Entries shown →
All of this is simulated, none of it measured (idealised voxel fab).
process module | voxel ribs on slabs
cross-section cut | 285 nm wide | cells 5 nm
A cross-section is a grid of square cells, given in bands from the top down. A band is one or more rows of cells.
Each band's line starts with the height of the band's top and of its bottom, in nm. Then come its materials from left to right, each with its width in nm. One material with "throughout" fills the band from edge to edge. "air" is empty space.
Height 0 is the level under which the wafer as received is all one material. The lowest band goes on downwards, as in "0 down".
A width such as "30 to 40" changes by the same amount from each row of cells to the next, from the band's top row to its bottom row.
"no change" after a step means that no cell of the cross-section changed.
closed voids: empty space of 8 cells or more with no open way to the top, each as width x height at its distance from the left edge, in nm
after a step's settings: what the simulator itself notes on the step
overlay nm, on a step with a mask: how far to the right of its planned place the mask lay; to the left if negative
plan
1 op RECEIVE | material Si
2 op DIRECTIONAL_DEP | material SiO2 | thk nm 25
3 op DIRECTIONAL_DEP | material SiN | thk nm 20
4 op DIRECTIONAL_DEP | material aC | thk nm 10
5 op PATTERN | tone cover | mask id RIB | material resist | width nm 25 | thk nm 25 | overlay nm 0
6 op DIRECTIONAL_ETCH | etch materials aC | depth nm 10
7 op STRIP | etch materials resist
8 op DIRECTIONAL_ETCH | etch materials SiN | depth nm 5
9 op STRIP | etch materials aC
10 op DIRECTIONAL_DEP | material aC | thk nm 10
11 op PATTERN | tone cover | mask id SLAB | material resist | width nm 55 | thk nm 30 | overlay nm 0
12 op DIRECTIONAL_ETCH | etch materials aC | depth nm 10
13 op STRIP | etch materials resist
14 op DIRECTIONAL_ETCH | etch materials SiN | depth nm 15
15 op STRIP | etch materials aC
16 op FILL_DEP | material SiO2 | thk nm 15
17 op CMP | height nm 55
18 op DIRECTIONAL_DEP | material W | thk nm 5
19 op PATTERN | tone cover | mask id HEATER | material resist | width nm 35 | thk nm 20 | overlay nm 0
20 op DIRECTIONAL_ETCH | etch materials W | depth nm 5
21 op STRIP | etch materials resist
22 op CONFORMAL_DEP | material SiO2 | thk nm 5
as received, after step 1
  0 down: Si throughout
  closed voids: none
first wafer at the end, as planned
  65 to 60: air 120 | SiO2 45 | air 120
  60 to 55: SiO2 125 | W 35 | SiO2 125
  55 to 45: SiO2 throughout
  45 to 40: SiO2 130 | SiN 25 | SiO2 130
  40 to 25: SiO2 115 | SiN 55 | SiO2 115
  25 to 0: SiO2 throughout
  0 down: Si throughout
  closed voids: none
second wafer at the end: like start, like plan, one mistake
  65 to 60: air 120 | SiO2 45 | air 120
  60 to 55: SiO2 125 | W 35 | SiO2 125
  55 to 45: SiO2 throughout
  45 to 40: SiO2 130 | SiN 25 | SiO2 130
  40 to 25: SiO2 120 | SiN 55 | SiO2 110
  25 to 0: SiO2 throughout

Task item →
Begin at the top of the listing above and set down each line exactly. Stop after the line that contains "12 op DIRECTIONAL_ETCH".

Reply →
All of this is simulated, none of it measured (idealised voxel fab).
process module | voxel ribs on slabs
cross-section cut | 285 nm wide | cells 5 nm
A cross-section is a grid of square cells, given in bands from the top down. A band is one or more rows of cells.
Each band's line starts with the height of the band's top and of its bottom, in nm. Then come its materials from left to right, each with its width in nm. One material with "throughout" fills the band from edge to edge. "air" is empty space.
Height 0 is the level under which the wafer as received is all one material. The lowest band goes on downwards, as in "0 down".
A width such as "30 to 40" changes by the same amount from each row of cells to the next, from the band's top row to its bottom row.
"no change" after a step means that no cell of the cross-section changed.
closed voids: empty space of 8 cells or more with no open way to the top, each as width x height at its distance from the left edge, in nm
after a step's settings: what the simulator itself notes on the step
overlay nm, on a step with a mask: how far to the right of its planned place the mask lay; to the left if negative
plan
1 op RECEIVE | material Si
2 op DIRECTIONAL_DEP | material SiO2 | thk nm 25
3 op DIRECTIONAL_DEP | material SiN | thk nm 20
4 op DIRECTIONAL_DEP | material aC | thk nm 10
5 op PATTERN | tone cover | mask id RIB | material resist | width nm 25 | thk nm 25 | overlay nm 0
6 op DIRECTIONAL_ETCH | etch materials aC | depth nm 10
7 op STRIP | etch materials resist
8 op DIRECTIONAL_ETCH | etch materials SiN | depth nm 5
9 op STRIP | etch materials aC
10 op DIRECTIONAL_DEP | material aC | thk nm 10
11 op PATTERN | tone cover | mask id SLAB | material resist | width nm 55 | thk nm 30 | overlay nm 0
12 op DIRECTIONAL_ETCH | etch materials aC | depth nm 10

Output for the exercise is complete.